§ Work request
Every line from the top of the material through the line holding "note on all" should be copied exactly, and only those lines.

§ Data extract
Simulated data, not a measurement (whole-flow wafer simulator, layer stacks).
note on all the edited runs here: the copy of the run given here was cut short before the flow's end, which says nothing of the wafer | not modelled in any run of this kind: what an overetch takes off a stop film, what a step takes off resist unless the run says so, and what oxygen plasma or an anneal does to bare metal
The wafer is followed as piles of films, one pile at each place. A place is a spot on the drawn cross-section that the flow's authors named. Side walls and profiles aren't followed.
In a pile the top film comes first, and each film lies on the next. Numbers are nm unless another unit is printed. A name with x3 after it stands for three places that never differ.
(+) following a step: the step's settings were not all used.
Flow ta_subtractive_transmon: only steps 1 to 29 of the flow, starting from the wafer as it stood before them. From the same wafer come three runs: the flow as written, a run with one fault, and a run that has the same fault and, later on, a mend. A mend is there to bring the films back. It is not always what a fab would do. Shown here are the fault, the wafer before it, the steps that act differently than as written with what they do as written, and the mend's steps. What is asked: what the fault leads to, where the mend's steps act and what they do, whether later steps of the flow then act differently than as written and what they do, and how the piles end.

§ Exercise response
Simulated data, not a measurement (whole-flow wafer simulator, layer stacks).
note on all the edited runs here: the copy of the run given here was cut short before the flow's end, which says nothing of the wafer | not modelled in any run of this kind: what an overetch takes off a stop film, what a step takes off resist unless the run says so, and what oxygen plasma or an anneal does to bare metal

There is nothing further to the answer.